» **Work instruction**: Take the data below. Output it exactly from its first line through the line containing "vessel: 1.0 l;".

» **Dataset content**:
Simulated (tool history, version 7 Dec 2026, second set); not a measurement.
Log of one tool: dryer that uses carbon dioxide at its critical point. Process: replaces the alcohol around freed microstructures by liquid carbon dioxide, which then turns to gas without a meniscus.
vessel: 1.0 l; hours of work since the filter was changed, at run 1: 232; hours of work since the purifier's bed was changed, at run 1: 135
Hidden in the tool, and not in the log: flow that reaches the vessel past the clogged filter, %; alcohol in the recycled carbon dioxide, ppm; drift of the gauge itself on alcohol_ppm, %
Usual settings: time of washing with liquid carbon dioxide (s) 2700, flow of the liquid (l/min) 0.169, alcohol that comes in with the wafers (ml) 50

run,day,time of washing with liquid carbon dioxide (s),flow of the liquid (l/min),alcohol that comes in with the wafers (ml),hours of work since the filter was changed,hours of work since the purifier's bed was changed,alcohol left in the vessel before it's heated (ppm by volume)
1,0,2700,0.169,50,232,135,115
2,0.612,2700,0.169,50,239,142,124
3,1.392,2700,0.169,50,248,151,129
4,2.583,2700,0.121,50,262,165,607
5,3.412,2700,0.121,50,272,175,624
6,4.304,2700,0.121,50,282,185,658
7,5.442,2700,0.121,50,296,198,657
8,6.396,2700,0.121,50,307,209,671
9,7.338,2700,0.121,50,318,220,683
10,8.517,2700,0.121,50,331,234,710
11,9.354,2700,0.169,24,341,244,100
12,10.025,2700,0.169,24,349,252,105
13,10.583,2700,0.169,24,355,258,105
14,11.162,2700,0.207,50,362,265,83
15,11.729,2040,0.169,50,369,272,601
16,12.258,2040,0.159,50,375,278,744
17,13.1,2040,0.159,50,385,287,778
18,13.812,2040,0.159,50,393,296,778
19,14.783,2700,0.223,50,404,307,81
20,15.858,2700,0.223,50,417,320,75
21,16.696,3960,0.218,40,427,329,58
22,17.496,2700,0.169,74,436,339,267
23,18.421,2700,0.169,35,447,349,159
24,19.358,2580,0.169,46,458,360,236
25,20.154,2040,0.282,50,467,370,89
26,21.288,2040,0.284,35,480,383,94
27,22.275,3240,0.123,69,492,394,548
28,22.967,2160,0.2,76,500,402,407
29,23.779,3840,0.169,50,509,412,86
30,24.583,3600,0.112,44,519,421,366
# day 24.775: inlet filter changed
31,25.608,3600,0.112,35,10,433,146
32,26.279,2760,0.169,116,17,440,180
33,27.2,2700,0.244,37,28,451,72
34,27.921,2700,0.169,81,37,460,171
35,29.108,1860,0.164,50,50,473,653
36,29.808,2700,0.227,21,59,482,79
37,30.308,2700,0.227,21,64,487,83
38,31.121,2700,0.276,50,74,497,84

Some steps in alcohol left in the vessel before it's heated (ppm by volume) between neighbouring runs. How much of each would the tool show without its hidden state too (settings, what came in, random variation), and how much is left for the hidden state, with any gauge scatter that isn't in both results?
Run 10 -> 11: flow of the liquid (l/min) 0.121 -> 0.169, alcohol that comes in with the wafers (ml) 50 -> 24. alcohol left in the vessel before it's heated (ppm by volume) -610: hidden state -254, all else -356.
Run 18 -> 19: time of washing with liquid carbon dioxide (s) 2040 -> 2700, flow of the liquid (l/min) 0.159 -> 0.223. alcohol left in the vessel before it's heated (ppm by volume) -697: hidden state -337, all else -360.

» **Answer box**:
Simulated (tool history, version 7 Dec 2026, second set); not a measurement.
Log of one tool: dryer that uses carbon dioxide at its critical point. Process: replaces the alcohol around freed microstructures by liquid carbon dioxide, which then turns to gas without a meniscus.
vessel: 1.0 l; hours of work since the filter was changed, at run 1: 232; hours of work since the purifier's bed was changed, at run 1: 135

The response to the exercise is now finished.